:::::
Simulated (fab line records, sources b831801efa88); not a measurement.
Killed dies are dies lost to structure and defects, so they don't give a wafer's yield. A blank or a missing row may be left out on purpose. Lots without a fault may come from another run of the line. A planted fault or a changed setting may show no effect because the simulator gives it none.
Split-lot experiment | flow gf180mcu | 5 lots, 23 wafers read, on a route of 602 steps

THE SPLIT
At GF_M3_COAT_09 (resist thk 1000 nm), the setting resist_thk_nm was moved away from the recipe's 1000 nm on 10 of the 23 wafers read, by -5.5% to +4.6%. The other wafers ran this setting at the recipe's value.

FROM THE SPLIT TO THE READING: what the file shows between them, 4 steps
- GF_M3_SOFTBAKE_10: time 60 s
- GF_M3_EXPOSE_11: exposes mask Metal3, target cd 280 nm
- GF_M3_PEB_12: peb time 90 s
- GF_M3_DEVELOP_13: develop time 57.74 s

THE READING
:::::

■ Work order ■
This calls for an exact transcription of every entry above.

■ Answer area ■
Simulated (fab line records, sources b831801efa88); not a measurement.
Killed dies are dies lost to structure and defects, so they don't give a wafer's yield. A blank or a missing row may be left out on purpose. Lots without a fault may come from another run of the line. A planted fault or a changed setting may show no effect because the simulator gives it none.
Split-lot experiment | flow gf180mcu | 5 lots, 23 wafers read, on a route of 602 steps

THE SPLIT
At GF_M3_COAT_09 (resist thk 1000 nm), the setting resist_thk_nm was moved away from the recipe's 1000 nm on 10 of the 23 wafers read, by -5.5% to +4.6%. The other wafers ran this setting at the recipe's value.

FROM THE SPLIT TO THE READING: what the file shows between them, 4 steps
- GF_M3_SOFTBAKE_10: time 60 s
- GF_M3_EXPOSE_11: exposes mask Metal3, target cd 280 nm
- GF_M3_PEB_12: peb time 90 s
- GF_M3_DEVELOP_13: develop time 57.74 s

THE READING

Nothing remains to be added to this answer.